WORK ITEM:
Exact reproduction required: the lines below from the line with "Chamber matching |" to the line with "L094.4 | 349", both ends included, and no others.

DATA EXTRACT:
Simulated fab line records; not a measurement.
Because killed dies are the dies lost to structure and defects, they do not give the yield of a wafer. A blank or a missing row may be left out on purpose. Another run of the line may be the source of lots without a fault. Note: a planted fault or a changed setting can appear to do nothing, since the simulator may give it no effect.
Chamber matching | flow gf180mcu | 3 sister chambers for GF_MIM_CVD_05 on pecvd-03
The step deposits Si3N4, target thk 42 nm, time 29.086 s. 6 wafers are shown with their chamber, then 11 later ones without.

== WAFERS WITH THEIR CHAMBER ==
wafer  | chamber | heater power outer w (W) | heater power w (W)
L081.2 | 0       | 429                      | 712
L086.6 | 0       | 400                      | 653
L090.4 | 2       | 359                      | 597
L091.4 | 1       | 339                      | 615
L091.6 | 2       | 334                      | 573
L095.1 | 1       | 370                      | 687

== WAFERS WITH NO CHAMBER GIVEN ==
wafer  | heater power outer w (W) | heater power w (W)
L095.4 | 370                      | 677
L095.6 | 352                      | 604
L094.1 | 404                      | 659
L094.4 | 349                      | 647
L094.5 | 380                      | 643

EXERCISE RESPONSE:
Chamber matching | flow gf180mcu | 3 sister chambers for GF_MIM_CVD_05 on pecvd-03
The step deposits Si3N4, target thk 42 nm, time 29.086 s. 6 wafers are shown with their chamber, then 11 later ones without.

== WAFERS WITH THEIR CHAMBER ==
wafer  | chamber | heater power outer w (W) | heater power w (W)
L081.2 | 0       | 429                      | 712
L086.6 | 0       | 400                      | 653
L090.4 | 2       | 359                      | 597
L091.4 | 1       | 339                      | 615
L091.6 | 2       | 334                      | 573
L095.1 | 1       | 370                      | 687

== WAFERS WITH NO CHAMBER GIVEN ==
wafer  | heater power outer w (W) | heater power w (W)
L095.4 | 370                      | 677
L095.6 | 352                      | 604
L094.1 | 404                      | 659
L094.4 | 349                      | 647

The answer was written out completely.